→ BRIEF: Answer with the exact lines of the following material from the one containing "TRAINER: Good, carry on." through the one containing "[result] 0.044 µm", both end lines included.

→ DATA EXCERPTS:
━━━━━━━━

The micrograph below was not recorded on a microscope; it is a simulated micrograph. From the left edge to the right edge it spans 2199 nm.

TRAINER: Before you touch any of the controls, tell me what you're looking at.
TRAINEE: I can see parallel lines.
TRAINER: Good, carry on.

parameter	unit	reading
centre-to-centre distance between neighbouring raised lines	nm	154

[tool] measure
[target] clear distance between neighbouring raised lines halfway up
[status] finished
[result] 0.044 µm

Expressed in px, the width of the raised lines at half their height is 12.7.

━━━━━━━━

→ EXERCISE RESULT:
TRAINER: Good, carry on.

parameter	unit	reading
centre-to-centre distance between neighbouring raised lines	nm	154

[tool] measure
[target] clear distance between neighbouring raised lines halfway up
[status] finished
[result] 0.044 µm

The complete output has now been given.